### [Action item]
Return the records exactly, from the first line through the "Your team's answer: holes" line.

::: Data extract :::
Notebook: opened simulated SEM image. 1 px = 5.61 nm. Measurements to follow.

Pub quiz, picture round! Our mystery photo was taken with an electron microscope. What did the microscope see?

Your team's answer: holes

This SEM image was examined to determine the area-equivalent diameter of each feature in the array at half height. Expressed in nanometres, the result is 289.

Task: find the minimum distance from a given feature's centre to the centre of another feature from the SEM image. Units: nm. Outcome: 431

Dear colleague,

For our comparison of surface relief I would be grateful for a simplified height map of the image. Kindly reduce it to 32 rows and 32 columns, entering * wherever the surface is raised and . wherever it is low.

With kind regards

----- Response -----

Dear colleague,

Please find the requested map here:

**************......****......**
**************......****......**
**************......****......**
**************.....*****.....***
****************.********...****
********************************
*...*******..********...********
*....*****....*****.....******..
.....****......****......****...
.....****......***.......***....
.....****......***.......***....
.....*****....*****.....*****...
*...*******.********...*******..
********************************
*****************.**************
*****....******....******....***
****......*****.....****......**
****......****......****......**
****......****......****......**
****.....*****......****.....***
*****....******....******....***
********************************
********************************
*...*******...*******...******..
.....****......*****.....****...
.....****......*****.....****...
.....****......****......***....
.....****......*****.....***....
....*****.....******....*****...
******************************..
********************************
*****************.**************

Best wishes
:::

### [Worked solution]
Notebook: opened simulated SEM image. 1 px = 5.61 nm. Measurements to follow.

Pub quiz, picture round! Our mystery photo was taken with an electron microscope. What did the microscope see?

Your team's answer: holes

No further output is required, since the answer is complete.